→ **ASSIGNED TASK**: Write down, unchanged, the entries from the first line through the line holding "S3: nitrogen that". Include no other line.

→ **INFORMATION SHOWN**:
Start of Block

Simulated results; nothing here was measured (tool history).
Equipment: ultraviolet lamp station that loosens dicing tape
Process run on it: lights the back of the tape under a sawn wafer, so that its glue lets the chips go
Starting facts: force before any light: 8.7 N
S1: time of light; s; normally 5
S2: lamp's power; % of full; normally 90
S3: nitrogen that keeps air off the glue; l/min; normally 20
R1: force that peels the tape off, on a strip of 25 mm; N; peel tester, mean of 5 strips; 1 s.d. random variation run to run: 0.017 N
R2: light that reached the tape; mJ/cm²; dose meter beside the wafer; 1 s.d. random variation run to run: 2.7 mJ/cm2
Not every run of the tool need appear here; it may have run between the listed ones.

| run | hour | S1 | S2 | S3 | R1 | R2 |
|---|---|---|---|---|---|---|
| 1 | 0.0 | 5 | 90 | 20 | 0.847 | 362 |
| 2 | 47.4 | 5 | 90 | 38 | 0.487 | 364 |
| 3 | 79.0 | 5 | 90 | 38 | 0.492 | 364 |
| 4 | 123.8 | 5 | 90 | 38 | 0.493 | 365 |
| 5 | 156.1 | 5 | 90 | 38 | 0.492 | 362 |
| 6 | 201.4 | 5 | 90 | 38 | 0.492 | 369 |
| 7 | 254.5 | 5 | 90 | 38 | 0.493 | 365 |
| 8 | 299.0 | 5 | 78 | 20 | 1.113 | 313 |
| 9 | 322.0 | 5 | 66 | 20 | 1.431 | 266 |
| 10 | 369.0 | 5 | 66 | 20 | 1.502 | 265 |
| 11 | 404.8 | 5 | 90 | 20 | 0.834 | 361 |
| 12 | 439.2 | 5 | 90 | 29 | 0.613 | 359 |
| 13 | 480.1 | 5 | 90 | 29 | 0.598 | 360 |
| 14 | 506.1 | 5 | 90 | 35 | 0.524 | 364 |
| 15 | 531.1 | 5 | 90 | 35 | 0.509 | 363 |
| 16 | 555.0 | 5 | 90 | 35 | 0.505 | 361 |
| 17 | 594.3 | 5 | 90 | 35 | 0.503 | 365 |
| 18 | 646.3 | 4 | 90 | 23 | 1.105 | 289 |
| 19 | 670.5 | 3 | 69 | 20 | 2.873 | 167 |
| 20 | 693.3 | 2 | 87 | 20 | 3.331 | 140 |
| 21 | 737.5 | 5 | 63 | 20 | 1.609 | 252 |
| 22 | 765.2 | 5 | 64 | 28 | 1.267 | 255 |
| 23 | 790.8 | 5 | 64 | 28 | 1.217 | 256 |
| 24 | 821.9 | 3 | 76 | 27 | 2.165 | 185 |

End of Block

→ **EXERCISE OUTPUT**:
Simulated results; nothing here was measured (tool history).
Equipment: ultraviolet lamp station that loosens dicing tape
Process run on it: lights the back of the tape under a sawn wafer, so that its glue lets the chips go
Starting facts: force before any light: 8.7 N
S1: time of light; s; normally 5
S2: lamp's power; % of full; normally 90
S3: nitrogen that keeps air off the glue; l/min; normally 20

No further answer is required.